From the entries below, retype only the lines from the one with "20 CONFORMAL_DEP,material SiCN,thk nm 5" through the one with "## After step 4, in cross-section", exactly as written.

*** Excerpted records
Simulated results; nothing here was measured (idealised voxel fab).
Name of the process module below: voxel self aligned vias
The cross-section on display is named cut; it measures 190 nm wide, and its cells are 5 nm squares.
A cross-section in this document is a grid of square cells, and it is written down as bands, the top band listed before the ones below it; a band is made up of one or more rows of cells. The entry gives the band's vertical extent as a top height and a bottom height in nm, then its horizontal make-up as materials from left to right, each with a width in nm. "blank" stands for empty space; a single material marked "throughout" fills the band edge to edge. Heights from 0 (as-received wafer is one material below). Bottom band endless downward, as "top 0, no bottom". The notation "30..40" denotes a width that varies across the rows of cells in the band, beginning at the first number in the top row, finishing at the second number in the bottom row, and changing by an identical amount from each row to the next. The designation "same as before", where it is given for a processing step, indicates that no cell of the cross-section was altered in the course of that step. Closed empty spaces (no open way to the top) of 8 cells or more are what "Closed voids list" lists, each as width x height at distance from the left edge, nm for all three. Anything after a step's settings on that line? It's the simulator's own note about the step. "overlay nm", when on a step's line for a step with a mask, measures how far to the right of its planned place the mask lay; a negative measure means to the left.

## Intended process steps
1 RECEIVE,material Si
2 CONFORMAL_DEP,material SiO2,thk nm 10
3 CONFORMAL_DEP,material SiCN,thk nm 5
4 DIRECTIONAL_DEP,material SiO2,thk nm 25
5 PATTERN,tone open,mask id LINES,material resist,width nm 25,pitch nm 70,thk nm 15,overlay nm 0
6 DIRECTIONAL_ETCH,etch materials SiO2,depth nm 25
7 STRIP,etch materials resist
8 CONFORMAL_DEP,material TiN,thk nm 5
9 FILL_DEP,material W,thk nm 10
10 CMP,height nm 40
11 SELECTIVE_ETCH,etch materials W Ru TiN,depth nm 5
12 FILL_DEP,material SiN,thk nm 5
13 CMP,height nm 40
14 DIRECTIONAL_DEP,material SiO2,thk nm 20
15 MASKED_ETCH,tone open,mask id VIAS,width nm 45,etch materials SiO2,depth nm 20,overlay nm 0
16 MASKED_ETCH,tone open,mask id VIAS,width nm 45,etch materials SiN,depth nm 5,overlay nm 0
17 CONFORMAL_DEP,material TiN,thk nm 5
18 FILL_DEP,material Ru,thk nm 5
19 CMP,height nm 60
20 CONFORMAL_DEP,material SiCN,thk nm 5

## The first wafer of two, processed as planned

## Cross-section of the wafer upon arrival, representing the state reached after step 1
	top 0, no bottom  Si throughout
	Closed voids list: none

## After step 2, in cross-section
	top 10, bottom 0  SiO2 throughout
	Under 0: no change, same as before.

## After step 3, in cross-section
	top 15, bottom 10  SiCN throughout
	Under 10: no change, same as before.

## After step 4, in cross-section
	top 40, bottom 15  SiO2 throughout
******

## Written answer
20 CONFORMAL_DEP,material SiCN,thk nm 5

## The first wafer of two, processed as planned

## Cross-section of the wafer upon arrival, representing the state reached after step 1
	top 0, no bottom  Si throughout
	Closed voids list: none

## After step 2, in cross-section
	top 10, bottom 0  SiO2 throughout
	Under 0: no change, same as before.

## After step 3, in cross-section
	top 15, bottom 10  SiCN throughout
	Under 10: no change, same as before.

## After step 4, in cross-section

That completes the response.